▶ **DATA PROVIDED**:
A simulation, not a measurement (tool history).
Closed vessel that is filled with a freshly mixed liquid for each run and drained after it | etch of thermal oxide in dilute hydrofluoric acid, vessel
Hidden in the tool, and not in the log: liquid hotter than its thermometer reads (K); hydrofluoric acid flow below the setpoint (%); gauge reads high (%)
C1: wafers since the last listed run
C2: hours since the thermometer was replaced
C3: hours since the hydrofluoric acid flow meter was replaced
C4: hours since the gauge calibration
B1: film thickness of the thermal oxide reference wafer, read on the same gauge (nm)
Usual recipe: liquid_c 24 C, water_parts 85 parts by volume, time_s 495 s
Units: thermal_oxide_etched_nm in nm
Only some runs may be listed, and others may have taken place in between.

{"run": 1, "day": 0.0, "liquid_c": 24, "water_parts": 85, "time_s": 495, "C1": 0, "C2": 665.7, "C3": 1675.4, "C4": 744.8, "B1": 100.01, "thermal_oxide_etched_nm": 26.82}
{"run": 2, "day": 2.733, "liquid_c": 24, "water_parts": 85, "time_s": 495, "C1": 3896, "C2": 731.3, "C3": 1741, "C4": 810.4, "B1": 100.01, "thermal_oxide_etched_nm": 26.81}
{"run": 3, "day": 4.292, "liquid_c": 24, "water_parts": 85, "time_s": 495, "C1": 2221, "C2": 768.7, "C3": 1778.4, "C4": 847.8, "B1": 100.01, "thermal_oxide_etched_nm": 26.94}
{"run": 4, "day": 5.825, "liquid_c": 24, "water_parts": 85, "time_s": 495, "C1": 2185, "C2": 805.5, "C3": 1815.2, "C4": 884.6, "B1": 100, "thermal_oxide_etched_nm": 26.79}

▶ **REQUIRED ACTION**: Take the material above and reproduce it word for word.

▶ **EXERCISE SOLUTION**:
A simulation, not a measurement (tool history).
Closed vessel that is filled with a freshly mixed liquid for each run and drained after it | etch of thermal oxide in dilute hydrofluoric acid, vessel
Hidden in the tool, and not in the log: liquid hotter than its thermometer reads (K); hydrofluoric acid flow below the setpoint (%); gauge reads high (%)
C1: wafers since the last listed run
C2: hours since the thermometer was replaced
C3: hours since the hydrofluoric acid flow meter was replaced
C4: hours since the gauge calibration
B1: film thickness of the thermal oxide reference wafer, read on the same gauge (nm)
Usual recipe: liquid_c 24 C, water_parts 85 parts by volume, time_s 495 s
Units: thermal_oxide_etched_nm in nm
Only some runs may be listed, and others may have taken place in between.

{"run": 1, "day": 0.0, "liquid_c": 24, "water_parts": 85, "time_s": 495, "C1": 0, "C2": 665.7, "C3": 1675.4, "C4": 744.8, "B1": 100.01, "thermal_oxide_etched_nm": 26.82}
{"run": 2, "day": 2.733, "liquid_c": 24, "water_parts": 85, "time_s": 495, "C1": 3896, "C2": 731.3, "C3": 1741, "C4": 810.4, "B1": 100.01, "thermal_oxide_etched_nm": 26.81}
{"run": 3, "day": 4.292, "liquid_c": 24, "water_parts": 85, "time_s": 495, "C1": 2221, "C2": 768.7, "C3": 1778.4, "C4": 847.8, "B1": 100.01, "thermal_oxide_etched_nm": 26.94}
{"run": 4, "day": 5.825, "liquid_c": 24, "water_parts": 85, "time_s": 495, "C1": 2185, "C2": 805.5, "C3": 1815.2, "C4": 884.6, "B1": 100, "thermal_oxide_etched_nm": 26.79}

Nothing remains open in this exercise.